▶ REQUIRED ACTION:
Transcribe the data below verbatim from the line with "record lots=9; wafers=27; lastDay=18" to the line with "startH: hours from". Include both of those lines.

▶ EXERCISE DATA:
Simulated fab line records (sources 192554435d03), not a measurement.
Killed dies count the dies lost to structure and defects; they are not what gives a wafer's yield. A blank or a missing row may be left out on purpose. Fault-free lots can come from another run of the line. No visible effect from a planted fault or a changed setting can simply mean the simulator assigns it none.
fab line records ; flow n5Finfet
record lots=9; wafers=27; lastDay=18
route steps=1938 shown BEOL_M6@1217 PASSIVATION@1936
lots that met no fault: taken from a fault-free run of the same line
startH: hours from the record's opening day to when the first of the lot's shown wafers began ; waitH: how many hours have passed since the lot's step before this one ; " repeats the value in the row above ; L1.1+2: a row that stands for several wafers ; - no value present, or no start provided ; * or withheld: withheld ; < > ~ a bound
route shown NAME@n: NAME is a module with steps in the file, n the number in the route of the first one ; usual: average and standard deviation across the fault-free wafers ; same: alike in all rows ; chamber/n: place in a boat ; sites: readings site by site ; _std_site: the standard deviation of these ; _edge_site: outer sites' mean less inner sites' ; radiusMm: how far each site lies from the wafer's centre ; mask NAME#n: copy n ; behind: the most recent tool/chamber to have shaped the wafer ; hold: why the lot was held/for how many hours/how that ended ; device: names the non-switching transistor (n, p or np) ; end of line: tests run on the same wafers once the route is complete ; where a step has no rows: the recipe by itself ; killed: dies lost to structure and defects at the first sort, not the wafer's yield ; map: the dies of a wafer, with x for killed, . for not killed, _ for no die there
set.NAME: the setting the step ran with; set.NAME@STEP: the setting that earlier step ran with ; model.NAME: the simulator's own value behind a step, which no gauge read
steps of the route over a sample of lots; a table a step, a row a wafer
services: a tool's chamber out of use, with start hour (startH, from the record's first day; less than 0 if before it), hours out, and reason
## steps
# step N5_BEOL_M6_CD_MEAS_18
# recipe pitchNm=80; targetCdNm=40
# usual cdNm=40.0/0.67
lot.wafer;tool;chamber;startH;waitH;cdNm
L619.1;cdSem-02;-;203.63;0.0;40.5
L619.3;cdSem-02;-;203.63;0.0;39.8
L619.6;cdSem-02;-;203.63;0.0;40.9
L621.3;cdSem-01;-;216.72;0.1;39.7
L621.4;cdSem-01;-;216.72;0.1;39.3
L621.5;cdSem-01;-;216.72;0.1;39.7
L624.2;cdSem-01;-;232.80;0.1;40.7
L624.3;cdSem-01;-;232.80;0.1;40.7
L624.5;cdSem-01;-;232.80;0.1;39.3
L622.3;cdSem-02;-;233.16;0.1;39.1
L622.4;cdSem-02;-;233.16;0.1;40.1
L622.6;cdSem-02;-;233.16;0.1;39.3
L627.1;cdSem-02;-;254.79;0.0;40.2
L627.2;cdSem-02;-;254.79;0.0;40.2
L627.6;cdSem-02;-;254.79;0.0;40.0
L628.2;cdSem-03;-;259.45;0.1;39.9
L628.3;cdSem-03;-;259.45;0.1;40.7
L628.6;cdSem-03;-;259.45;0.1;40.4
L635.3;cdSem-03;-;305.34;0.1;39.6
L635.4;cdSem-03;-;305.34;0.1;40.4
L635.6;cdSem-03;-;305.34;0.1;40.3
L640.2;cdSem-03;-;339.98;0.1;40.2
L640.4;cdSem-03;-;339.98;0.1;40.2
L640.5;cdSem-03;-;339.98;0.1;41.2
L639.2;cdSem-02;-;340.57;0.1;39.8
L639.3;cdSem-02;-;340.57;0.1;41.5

▶ TASK SOLUTION:
record lots=9; wafers=27; lastDay=18
route steps=1938 shown BEOL_M6@1217 PASSIVATION@1936
lots that met no fault: taken from a fault-free run of the same line
startH: hours from the record's opening day to when the first of the lot's shown wafers began ; waitH: how many hours have passed since the lot's step before this one ; " repeats the value in the row above ; L1.1+2: a row that stands for several wafers ; - no value present, or no start provided ; * or withheld: withheld ; < > ~ a bound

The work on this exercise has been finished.